The full listing needs to be output exactly.

::: Dataset records

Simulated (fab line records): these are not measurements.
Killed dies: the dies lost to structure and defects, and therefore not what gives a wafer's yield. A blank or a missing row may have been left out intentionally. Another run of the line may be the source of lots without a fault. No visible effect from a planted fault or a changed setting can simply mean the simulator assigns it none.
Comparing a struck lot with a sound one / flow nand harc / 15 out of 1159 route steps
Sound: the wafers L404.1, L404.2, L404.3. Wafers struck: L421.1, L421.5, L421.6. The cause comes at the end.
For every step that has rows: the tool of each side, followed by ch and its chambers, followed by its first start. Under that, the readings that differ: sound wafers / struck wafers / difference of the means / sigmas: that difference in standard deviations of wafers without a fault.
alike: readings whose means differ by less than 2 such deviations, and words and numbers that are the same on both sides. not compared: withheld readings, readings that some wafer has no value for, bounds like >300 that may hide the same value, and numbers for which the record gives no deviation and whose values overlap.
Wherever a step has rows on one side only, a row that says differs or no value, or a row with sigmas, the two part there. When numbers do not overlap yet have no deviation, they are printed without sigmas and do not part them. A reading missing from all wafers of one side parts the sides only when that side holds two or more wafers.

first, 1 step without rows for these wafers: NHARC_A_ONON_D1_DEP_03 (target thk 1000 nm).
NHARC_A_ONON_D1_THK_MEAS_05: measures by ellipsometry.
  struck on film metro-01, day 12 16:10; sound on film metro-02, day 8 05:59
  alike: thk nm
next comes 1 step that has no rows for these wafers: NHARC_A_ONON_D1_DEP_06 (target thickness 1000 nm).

::::::

## Answer section:
Simulated (fab line records): these are not measurements.
Killed dies: the dies lost to structure and defects, and therefore not what gives a wafer's yield. A blank or a missing row may have been left out intentionally. Another run of the line may be the source of lots without a fault. No visible effect from a planted fault or a changed setting can simply mean the simulator assigns it none.
Comparing a struck lot with a sound one / flow nand harc / 15 out of 1159 route steps
Sound: the wafers L404.1, L404.2, L404.3. Wafers struck: L421.1, L421.5, L421.6. The cause comes at the end.
For every step that has rows: the tool of each side, followed by ch and its chambers, followed by its first start. Under that, the readings that differ: sound wafers / struck wafers / difference of the means / sigmas: that difference in standard deviations of wafers without a fault.
alike: readings whose means differ by less than 2 such deviations, and words and numbers that are the same on both sides. not compared: withheld readings, readings that some wafer has no value for, bounds like >300 that may hide the same value, and numbers for which the record gives no deviation and whose values overlap.
Wherever a step has rows on one side only, a row that says differs or no value, or a row with sigmas, the two part there. When numbers do not overlap yet have no deviation, they are printed without sigmas and do not part them. A reading missing from all wafers of one side parts the sides only when that side holds two or more wafers.

first, 1 step without rows for these wafers: NHARC_A_ONON_D1_DEP_03 (target thk 1000 nm).
NHARC_A_ONON_D1_THK_MEAS_05: measures by ellipsometry.
  struck on film metro-01, day 12 16:10; sound on film metro-02, day 8 05:59
  alike: thk nm
next comes 1 step that has no rows for these wafers: NHARC_A_ONON_D1_DEP_06 (target thickness 1000 nm).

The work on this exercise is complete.